===

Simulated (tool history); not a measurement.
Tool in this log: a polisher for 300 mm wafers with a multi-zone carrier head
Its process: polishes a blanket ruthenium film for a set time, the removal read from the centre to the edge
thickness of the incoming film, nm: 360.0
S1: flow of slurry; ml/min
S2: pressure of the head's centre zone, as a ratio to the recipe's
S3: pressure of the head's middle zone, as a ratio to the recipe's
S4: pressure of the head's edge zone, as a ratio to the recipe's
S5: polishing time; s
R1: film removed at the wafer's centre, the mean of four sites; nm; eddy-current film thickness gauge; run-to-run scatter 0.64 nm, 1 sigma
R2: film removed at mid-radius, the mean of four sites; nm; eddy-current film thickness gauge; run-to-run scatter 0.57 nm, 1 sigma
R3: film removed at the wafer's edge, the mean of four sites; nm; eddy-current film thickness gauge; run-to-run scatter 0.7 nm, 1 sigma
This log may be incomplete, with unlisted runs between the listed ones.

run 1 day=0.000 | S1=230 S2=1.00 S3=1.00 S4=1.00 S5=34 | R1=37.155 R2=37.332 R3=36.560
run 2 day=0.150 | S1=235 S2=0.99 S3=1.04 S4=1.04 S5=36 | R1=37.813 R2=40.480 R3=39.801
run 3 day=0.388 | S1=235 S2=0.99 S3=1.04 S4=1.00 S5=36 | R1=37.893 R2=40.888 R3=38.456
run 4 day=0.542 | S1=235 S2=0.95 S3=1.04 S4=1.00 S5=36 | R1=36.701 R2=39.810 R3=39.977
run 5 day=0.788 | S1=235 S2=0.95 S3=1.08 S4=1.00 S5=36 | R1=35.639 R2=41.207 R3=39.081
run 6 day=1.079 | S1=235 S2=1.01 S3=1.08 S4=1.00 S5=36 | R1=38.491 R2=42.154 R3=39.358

===

→ WORK ITEM
Begin with the top line of the material and go as far as the line with "S4: pressure of". Set down those lines exactly, both ends included, and nothing more.

→ YOUR RESPONSE
Simulated (tool history); not a measurement.
Tool in this log: a polisher for 300 mm wafers with a multi-zone carrier head
Its process: polishes a blanket ruthenium film for a set time, the removal read from the centre to the edge
thickness of the incoming film, nm: 360.0
S1: flow of slurry; ml/min
S2: pressure of the head's centre zone, as a ratio to the recipe's
S3: pressure of the head's middle zone, as a ratio to the recipe's
S4: pressure of the head's edge zone, as a ratio to the recipe's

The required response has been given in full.